— DATA UNDER STUDY —
● ● ● ●

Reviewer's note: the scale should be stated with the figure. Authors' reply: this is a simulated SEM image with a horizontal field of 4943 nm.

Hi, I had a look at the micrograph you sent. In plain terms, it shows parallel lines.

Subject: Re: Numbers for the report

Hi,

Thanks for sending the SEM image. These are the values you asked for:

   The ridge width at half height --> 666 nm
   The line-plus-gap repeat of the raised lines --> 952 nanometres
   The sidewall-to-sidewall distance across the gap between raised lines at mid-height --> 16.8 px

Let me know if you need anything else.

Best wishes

● ● ● ●

— REQUIRED ACTION —
In the entries above, find the line holding "Subject: Re: Numbers for the report" and the line holding "Let me know if you need anything else."; print both of them and every line between, exactly, and nothing else.

— WRITTEN RESPONSE —
Subject: Re: Numbers for the report

Hi,

Thanks for sending the SEM image. These are the values you asked for:

   The ridge width at half height --> 666 nm
   The line-plus-gap repeat of the raised lines --> 952 nanometres
   The sidewall-to-sidewall distance across the gap between raised lines at mid-height --> 16.8 px

Let me know if you need anything else.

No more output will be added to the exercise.